*** Material provided ***

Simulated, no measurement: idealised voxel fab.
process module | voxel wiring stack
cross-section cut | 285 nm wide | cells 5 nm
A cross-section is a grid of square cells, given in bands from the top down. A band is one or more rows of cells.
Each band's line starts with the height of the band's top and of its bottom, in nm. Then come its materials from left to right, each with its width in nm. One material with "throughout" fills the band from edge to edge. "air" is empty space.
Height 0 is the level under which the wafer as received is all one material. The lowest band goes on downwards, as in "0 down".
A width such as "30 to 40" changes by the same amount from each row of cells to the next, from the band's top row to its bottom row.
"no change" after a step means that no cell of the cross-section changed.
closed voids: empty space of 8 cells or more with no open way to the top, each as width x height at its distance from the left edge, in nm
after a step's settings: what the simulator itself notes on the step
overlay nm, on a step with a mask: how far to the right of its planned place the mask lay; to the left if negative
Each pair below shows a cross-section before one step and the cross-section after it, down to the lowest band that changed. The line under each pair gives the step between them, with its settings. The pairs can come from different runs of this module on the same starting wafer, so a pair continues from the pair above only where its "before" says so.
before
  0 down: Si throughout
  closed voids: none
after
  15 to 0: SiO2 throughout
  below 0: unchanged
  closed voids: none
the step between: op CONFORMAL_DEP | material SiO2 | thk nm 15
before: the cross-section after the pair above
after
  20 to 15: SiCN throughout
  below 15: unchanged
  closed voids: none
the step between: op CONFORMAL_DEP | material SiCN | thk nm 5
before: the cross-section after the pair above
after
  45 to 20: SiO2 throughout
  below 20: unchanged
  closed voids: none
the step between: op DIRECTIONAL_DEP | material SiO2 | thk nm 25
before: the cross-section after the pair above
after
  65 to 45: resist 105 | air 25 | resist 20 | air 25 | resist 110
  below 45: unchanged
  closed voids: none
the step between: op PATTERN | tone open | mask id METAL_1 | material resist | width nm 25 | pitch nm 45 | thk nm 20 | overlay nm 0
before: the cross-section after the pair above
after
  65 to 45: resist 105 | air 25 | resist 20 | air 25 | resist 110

*** End of Material provided ***

Work request. Everything from the first line of the records through the line containing "A cross-section is" is to be set down exactly, while later lines are left out.

Response box.
Simulated, no measurement: idealised voxel fab.
process module | voxel wiring stack
cross-section cut | 285 nm wide | cells 5 nm
A cross-section is a grid of square cells, given in bands from the top down. A band is one or more rows of cells.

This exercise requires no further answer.